▶ REQUIRED ACTION
Return each line exactly as written. Begin with the first line of the entries and end with the line that has "Because killed dies".

▶ AVAILABLE DATA
....................
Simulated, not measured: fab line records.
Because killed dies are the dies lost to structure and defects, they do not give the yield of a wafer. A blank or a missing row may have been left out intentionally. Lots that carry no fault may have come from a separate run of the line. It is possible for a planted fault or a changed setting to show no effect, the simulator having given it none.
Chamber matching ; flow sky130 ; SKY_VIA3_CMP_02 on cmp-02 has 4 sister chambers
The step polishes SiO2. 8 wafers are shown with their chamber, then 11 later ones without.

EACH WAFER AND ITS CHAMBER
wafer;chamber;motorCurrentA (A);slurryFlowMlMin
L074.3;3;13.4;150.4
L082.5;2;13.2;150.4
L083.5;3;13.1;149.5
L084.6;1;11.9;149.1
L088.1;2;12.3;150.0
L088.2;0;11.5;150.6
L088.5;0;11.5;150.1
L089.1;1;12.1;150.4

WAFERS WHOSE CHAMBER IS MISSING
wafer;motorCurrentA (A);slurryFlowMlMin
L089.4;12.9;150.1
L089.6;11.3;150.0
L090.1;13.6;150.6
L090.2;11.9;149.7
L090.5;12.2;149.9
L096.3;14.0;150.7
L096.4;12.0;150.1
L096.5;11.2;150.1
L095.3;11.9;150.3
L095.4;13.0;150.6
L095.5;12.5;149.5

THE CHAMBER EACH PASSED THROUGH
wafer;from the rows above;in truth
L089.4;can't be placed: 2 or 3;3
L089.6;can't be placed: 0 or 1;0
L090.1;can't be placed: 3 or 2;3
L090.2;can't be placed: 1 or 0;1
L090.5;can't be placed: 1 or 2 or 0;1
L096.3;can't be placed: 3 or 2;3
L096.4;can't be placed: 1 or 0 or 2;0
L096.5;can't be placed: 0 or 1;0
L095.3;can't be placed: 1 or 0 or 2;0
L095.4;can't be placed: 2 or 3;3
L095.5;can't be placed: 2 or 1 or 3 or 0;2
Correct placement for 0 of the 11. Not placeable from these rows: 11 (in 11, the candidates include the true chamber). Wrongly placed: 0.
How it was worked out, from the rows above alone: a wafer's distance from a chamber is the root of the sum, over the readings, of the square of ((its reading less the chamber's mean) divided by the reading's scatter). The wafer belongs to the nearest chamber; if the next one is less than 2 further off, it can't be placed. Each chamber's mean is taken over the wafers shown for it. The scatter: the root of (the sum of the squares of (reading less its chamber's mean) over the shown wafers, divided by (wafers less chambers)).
....................

▶ TASK ANSWER
Simulated, not measured: fab line records.
Because killed dies are the dies lost to structure and defects, they do not give the yield of a wafer. A blank or a missing row may have been left out intentionally. Lots that carry no fault may have come from a separate run of the line. It is possible for a planted fault or a changed setting to show no effect, the simulator having given it none.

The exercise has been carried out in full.